• _WORK TASK_:
Copy the lines below exactly. Start at the first and finish with the line containing "Tool: closed vessel".

#### DATA SHOWN
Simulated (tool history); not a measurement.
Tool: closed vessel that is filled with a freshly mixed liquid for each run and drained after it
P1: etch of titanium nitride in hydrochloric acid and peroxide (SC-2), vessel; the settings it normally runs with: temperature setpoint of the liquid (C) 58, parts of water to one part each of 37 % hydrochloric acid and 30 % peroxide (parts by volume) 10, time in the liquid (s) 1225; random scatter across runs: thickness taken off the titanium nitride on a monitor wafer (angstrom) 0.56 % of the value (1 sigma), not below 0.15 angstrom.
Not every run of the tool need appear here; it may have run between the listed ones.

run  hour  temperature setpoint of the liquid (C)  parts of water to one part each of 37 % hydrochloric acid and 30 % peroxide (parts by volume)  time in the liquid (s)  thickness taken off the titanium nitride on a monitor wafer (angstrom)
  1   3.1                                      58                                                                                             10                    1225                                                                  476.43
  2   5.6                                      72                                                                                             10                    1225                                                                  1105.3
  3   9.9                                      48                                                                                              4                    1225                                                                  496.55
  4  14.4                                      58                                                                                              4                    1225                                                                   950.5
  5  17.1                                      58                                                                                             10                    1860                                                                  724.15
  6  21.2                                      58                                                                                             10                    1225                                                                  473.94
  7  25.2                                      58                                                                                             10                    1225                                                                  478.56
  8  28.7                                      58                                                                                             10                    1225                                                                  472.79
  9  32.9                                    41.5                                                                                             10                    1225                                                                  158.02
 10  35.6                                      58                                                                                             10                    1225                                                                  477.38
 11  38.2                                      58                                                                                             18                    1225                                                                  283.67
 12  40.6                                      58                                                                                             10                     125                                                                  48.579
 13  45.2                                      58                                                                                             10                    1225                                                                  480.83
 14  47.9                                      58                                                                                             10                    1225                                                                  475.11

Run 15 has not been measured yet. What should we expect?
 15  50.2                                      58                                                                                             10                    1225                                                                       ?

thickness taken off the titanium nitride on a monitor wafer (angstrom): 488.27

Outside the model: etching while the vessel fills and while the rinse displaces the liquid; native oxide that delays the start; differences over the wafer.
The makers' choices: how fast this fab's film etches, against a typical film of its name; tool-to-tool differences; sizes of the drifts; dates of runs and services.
########

• _RESPONSE_:
Simulated (tool history); not a measurement.
Tool: closed vessel that is filled with a freshly mixed liquid for each run and drained after it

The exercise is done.